WORK ITEM: Your output must match the records exactly, line for line.

[[ DATASET ENTRIES open ]]
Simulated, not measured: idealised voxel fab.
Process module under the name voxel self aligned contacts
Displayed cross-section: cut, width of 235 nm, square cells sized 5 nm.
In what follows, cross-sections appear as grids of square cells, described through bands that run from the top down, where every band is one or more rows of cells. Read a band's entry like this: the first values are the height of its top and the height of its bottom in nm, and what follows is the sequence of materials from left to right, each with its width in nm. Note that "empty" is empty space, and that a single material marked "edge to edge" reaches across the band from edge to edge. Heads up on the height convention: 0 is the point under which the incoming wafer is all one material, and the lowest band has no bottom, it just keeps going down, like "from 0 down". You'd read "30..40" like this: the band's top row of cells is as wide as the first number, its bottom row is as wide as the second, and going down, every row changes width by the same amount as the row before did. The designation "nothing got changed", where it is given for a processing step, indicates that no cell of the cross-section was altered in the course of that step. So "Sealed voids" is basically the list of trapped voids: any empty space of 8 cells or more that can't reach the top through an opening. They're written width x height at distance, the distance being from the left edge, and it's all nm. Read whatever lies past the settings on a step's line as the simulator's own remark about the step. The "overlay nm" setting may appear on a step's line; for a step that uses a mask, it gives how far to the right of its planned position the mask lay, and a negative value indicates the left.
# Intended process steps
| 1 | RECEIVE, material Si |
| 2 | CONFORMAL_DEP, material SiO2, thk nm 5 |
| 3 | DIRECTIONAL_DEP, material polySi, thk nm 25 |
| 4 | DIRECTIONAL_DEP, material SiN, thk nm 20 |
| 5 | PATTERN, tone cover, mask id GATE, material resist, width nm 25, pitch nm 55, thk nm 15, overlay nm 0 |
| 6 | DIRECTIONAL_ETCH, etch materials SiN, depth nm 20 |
[[ DATASET ENTRIES closed ]]

WORKED SOLUTION:
Simulated, not measured: idealised voxel fab.
Process module under the name voxel self aligned contacts
Displayed cross-section: cut, width of 235 nm, square cells sized 5 nm.
In what follows, cross-sections appear as grids of square cells, described through bands that run from the top down, where every band is one or more rows of cells. Read a band's entry like this: the first values are the height of its top and the height of its bottom in nm, and what follows is the sequence of materials from left to right, each with its width in nm. Note that "empty" is empty space, and that a single material marked "edge to edge" reaches across the band from edge to edge. Heads up on the height convention: 0 is the point under which the incoming wafer is all one material, and the lowest band has no bottom, it just keeps going down, like "from 0 down". You'd read "30..40" like this: the band's top row of cells is as wide as the first number, its bottom row is as wide as the second, and going down, every row changes width by the same amount as the row before did. The designation "nothing got changed", where it is given for a processing step, indicates that no cell of the cross-section was altered in the course of that step. So "Sealed voids" is basically the list of trapped voids: any empty space of 8 cells or more that can't reach the top through an opening. They're written width x height at distance, the distance being from the left edge, and it's all nm. Read whatever lies past the settings on a step's line as the simulator's own remark about the step. The "overlay nm" setting may appear on a step's line; for a step that uses a mask, it gives how far to the right of its planned position the mask lay, and a negative value indicates the left.
# Intended process steps
| 1 | RECEIVE, material Si |
| 2 | CONFORMAL_DEP, material SiO2, thk nm 5 |
| 3 | DIRECTIONAL_DEP, material polySi, thk nm 25 |
| 4 | DIRECTIONAL_DEP, material SiN, thk nm 20 |
| 5 | PATTERN, tone cover, mask id GATE, material resist, width nm 25, pitch nm 55, thk nm 15, overlay nm 0 |
| 6 | DIRECTIONAL_ETCH, etch materials SiN, depth nm 20 |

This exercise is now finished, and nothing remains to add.